(ASSIGNED TASK): Copy out each line from the start of the material below until the line with "The step: measures by four-point-probe.", that line included.

(SOURCE MATERIAL):
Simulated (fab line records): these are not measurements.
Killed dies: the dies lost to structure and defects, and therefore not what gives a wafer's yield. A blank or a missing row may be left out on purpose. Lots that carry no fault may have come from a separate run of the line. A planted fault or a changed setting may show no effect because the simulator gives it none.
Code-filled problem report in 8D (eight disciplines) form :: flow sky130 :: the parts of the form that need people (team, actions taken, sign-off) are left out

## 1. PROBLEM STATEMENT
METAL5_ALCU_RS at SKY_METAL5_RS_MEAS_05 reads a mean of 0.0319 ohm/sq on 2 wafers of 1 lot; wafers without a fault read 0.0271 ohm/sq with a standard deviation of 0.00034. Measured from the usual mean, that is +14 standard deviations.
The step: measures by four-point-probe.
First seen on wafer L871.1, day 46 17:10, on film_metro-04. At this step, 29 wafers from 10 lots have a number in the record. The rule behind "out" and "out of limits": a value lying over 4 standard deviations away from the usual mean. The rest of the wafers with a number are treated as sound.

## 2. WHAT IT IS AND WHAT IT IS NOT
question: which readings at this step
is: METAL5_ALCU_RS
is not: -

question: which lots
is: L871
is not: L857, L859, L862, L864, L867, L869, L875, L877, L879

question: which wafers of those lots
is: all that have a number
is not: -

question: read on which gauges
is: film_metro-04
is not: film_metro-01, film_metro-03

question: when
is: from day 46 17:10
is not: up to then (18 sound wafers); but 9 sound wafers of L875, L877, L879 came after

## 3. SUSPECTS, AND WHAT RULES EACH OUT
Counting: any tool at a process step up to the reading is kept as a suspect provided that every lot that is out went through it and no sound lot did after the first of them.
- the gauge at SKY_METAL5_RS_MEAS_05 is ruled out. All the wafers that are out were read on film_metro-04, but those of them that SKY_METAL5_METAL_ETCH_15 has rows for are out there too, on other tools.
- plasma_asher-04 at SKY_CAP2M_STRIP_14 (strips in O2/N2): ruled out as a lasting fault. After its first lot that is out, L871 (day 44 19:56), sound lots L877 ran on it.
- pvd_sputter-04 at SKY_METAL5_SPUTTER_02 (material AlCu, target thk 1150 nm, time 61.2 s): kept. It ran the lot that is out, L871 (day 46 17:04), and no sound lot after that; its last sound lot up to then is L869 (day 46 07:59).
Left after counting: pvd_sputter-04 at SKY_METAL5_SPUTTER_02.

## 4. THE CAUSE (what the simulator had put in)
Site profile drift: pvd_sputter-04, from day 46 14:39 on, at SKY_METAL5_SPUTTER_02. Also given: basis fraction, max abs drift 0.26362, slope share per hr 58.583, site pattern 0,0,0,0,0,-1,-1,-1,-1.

(WRITTEN ANSWER):
Simulated (fab line records): these are not measurements.
Killed dies: the dies lost to structure and defects, and therefore not what gives a wafer's yield. A blank or a missing row may be left out on purpose. Lots that carry no fault may have come from a separate run of the line. A planted fault or a changed setting may show no effect because the simulator gives it none.
Code-filled problem report in 8D (eight disciplines) form :: flow sky130 :: the parts of the form that need people (team, actions taken, sign-off) are left out

## 1. PROBLEM STATEMENT
METAL5_ALCU_RS at SKY_METAL5_RS_MEAS_05 reads a mean of 0.0319 ohm/sq on 2 wafers of 1 lot; wafers without a fault read 0.0271 ohm/sq with a standard deviation of 0.00034. Measured from the usual mean, that is +14 standard deviations.
The step: measures by four-point-probe.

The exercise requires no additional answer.